» **Work task**
Using the data beneath this instruction, retype only the lines from the one that contains "(*) after a" down to the one that contains "(+) after a", both included, exactly as they appear.

------ Extracted data
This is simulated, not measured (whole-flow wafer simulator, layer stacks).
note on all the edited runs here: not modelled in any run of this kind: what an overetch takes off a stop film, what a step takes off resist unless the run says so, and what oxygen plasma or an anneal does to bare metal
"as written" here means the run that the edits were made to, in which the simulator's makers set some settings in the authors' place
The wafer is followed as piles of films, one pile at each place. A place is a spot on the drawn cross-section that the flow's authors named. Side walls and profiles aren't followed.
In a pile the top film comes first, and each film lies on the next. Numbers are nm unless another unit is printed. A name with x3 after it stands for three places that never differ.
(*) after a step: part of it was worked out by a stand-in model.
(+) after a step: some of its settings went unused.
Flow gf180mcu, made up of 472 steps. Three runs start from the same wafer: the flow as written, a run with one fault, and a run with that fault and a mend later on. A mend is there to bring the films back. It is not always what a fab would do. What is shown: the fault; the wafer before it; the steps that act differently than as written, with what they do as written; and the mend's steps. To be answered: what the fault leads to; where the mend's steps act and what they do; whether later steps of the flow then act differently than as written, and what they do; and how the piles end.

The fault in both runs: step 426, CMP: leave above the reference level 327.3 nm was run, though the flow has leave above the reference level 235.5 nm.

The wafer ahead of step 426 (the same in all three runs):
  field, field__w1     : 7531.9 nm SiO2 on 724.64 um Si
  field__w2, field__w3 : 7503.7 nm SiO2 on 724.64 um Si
------------

» **Your response**
(*) after a step: part of it was worked out by a stand-in model.
(+) after a step: some of its settings went unused.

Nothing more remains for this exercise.